_Work order_. Reproduce exactly the lines below from the one containing "# stack: read" through the one containing "- question: What", including both, and nothing else.

*** Begin section ***
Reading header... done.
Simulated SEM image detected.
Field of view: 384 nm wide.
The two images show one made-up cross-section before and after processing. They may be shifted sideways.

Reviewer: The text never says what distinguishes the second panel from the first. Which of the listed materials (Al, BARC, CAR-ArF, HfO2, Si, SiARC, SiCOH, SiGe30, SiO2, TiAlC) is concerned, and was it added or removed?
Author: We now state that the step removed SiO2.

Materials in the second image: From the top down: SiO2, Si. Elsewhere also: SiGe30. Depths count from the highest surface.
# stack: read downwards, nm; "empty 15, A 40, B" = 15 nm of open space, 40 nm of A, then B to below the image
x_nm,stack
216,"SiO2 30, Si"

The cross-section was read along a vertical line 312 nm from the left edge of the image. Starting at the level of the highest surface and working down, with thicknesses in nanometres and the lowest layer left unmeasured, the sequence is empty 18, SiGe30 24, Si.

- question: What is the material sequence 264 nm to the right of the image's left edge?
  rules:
*** End section ***

_Response box_.
# stack: read downwards, nm; "empty 15, A 40, B" = 15 nm of open space, 40 nm of A, then B to below the image
x_nm,stack
216,"SiO2 30, Si"

The cross-section was read along a vertical line 312 nm from the left edge of the image. Starting at the level of the highest surface and working down, with thicknesses in nanometres and the lowest layer left unmeasured, the sequence is empty 18, SiGe30 24, Si.

- question: What is the material sequence 264 nm to the right of the image's left edge?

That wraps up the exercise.